[SOURCE MATERIAL — start]

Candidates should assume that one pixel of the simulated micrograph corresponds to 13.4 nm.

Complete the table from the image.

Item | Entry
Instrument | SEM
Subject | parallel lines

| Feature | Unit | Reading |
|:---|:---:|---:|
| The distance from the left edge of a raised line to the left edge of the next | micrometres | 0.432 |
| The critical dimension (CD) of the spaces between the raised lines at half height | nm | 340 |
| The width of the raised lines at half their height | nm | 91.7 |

[SOURCE MATERIAL — finish]

* _TASK ITEM_
Return exactly the leading lines of the listing, stopping after the line in which "height | nm | 340 |" occurs.

* _EXPECTED ANSWER_
Candidates should assume that one pixel of the simulated micrograph corresponds to 13.4 nm.

Complete the table from the image.

Item | Entry
Instrument | SEM
Subject | parallel lines

| Feature | Unit | Reading |
|:---|:---:|---:|
| The distance from the left edge of a raised line to the left edge of the next | micrometres | 0.432 |
| The critical dimension (CD) of the spaces between the raised lines at half height | nm | 340 |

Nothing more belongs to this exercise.